*** Entries provided ***

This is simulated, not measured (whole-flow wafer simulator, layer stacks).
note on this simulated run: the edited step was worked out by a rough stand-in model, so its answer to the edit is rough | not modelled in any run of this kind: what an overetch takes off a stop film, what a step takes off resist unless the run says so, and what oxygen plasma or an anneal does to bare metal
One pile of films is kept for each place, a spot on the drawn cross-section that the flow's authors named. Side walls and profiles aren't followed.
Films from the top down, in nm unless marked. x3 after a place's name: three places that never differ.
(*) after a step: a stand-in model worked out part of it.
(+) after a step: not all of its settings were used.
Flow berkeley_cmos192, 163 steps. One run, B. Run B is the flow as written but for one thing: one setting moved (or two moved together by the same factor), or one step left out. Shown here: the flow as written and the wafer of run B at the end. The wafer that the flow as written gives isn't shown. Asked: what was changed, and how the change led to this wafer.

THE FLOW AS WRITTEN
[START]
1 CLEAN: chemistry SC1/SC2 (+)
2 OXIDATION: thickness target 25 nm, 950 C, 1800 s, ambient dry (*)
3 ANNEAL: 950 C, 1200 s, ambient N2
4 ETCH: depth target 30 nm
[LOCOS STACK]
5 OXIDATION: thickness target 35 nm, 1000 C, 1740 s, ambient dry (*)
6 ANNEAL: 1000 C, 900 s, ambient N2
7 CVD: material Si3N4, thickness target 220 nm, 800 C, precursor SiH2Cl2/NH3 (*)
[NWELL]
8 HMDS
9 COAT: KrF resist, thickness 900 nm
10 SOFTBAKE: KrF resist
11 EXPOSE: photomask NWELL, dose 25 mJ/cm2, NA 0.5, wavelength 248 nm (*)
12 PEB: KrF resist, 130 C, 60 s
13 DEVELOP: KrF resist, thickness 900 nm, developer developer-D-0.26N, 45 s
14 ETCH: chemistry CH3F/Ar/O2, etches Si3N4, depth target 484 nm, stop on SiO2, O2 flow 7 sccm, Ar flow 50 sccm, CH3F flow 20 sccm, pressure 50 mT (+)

***

Work order>
Please restate, word for word, the lines of the entries that run from the first line through the one holding "note on this", and add nothing.

Response area>
This is simulated, not measured (whole-flow wafer simulator, layer stacks).
note on this simulated run: the edited step was worked out by a rough stand-in model, so its answer to the edit is rough | not modelled in any run of this kind: what an overetch takes off a stop film, what a step takes off resist unless the run says so, and what oxygen plasma or an anneal does to bare metal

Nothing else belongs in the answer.